MATERIAL PROVIDED -
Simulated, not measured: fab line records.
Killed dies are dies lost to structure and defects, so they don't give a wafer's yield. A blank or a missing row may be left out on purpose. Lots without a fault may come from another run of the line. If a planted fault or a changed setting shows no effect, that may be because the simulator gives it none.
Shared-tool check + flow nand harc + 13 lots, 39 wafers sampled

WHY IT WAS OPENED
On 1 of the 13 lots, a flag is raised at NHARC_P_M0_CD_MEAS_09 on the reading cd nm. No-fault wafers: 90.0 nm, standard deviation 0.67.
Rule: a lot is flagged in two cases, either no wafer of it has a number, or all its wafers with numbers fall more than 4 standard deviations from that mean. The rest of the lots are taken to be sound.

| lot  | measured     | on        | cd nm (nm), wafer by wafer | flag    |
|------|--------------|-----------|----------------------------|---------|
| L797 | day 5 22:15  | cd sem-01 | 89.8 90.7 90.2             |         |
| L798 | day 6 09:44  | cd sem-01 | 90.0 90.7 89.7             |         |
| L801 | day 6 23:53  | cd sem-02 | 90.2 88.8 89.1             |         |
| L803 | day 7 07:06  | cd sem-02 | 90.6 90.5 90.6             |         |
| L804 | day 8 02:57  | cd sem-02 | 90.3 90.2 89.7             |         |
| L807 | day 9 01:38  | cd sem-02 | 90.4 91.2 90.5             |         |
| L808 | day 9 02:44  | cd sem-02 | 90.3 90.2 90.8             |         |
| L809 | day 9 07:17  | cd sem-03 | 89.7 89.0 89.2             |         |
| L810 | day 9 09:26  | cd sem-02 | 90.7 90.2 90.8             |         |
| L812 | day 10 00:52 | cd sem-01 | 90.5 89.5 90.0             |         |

ASSIGNMENT - Transcribe the full listing exactly, omitting nothing.

TASK OUTPUT -
Simulated, not measured: fab line records.
Killed dies are dies lost to structure and defects, so they don't give a wafer's yield. A blank or a missing row may be left out on purpose. Lots without a fault may come from another run of the line. If a planted fault or a changed setting shows no effect, that may be because the simulator gives it none.
Shared-tool check + flow nand harc + 13 lots, 39 wafers sampled

WHY IT WAS OPENED
On 1 of the 13 lots, a flag is raised at NHARC_P_M0_CD_MEAS_09 on the reading cd nm. No-fault wafers: 90.0 nm, standard deviation 0.67.
Rule: a lot is flagged in two cases, either no wafer of it has a number, or all its wafers with numbers fall more than 4 standard deviations from that mean. The rest of the lots are taken to be sound.

| lot  | measured     | on        | cd nm (nm), wafer by wafer | flag    |
|------|--------------|-----------|----------------------------|---------|
| L797 | day 5 22:15  | cd sem-01 | 89.8 90.7 90.2             |         |
| L798 | day 6 09:44  | cd sem-01 | 90.0 90.7 89.7             |         |
| L801 | day 6 23:53  | cd sem-02 | 90.2 88.8 89.1             |         |
| L803 | day 7 07:06  | cd sem-02 | 90.6 90.5 90.6             |         |
| L804 | day 8 02:57  | cd sem-02 | 90.3 90.2 89.7             |         |
| L807 | day 9 01:38  | cd sem-02 | 90.4 91.2 90.5             |         |
| L808 | day 9 02:44  | cd sem-02 | 90.3 90.2 90.8             |         |
| L809 | day 9 07:17  | cd sem-03 | 89.7 89.0 89.2             |         |
| L810 | day 9 09:26  | cd sem-02 | 90.7 90.2 90.8             |         |
| L812 | day 10 00:52 | cd sem-01 | 90.5 89.5 90.0             |         |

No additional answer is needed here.